Reproduce all entries precisely, down to the last character.

┄┄┄┄┄┄

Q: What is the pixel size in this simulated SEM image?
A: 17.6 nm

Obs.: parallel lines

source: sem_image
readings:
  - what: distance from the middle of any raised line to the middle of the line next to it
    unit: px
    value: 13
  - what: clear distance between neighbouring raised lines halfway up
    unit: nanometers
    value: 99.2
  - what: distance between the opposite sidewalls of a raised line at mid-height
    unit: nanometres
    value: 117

┄┄┄┄┄┄

# [RESPONSE AREA]
Q: What is the pixel size in this simulated SEM image?
A: 17.6 nm

Obs.: parallel lines

source: sem_image
readings:
  - what: distance from the middle of any raised line to the middle of the line next to it
    unit: px
    value: 13
  - what: clear distance between neighbouring raised lines halfway up
    unit: nanometers
    value: 99.2
  - what: distance between the opposite sidewalls of a raised line at mid-height
    unit: nanometres
    value: 117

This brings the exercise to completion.